* [Data]
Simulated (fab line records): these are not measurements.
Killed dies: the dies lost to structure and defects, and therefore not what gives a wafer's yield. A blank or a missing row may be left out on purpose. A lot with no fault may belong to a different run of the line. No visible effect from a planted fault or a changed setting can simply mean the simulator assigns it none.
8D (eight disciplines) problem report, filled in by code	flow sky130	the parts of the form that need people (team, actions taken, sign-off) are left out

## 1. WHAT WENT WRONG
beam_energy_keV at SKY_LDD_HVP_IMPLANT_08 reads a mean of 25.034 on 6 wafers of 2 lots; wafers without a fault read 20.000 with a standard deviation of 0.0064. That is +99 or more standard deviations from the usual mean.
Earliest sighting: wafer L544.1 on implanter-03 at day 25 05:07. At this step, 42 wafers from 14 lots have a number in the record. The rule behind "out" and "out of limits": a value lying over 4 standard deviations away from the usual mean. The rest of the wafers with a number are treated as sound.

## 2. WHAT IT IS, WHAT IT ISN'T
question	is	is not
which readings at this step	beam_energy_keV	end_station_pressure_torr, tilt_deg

* [Assignment] In the listing above, find the line containing "Killed dies: the" and the line containing "beam_energy_keV at SKY_LDD_HVP_IMPLANT_08". Output them and every line between, exactly, and nothing else.

* [Your solution]
Killed dies: the dies lost to structure and defects, and therefore not what gives a wafer's yield. A blank or a missing row may be left out on purpose. A lot with no fault may belong to a different run of the line. No visible effect from a planted fault or a changed setting can simply mean the simulator assigns it none.
8D (eight disciplines) problem report, filled in by code	flow sky130	the parts of the form that need people (team, actions taken, sign-off) are left out

## 1. WHAT WENT WRONG
beam_energy_keV at SKY_LDD_HVP_IMPLANT_08 reads a mean of 25.034 on 6 wafers of 2 lots; wafers without a fault read 20.000 with a standard deviation of 0.0064. That is +99 or more standard deviations from the usual mean.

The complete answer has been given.